### [SOURCE INFORMATION]
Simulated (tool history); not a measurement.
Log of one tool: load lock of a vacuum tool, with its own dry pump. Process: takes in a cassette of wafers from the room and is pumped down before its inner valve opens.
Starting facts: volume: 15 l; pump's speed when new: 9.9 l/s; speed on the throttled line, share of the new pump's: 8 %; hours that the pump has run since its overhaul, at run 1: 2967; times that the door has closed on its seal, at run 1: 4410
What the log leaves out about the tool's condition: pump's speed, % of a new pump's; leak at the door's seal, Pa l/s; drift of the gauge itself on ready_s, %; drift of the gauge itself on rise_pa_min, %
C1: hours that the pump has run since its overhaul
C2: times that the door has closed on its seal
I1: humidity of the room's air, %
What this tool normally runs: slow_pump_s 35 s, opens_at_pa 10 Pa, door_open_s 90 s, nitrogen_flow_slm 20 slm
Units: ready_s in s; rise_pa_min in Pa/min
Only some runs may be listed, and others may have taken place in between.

### [WORK ORDER]
Produce only the lines from the line containing "C1: hours that" through the line containing "Units: ready_s in s; rise_pa_min in Pa/min", inclusive of both, exactly as they stand in the entries above.

### [WRITTEN RESPONSE]
C1: hours that the pump has run since its overhaul
C2: times that the door has closed on its seal
I1: humidity of the room's air, %
What this tool normally runs: slow_pump_s 35 s, opens_at_pa 10 Pa, door_open_s 90 s, nitrogen_flow_slm 20 slm
Units: ready_s in s; rise_pa_min in Pa/min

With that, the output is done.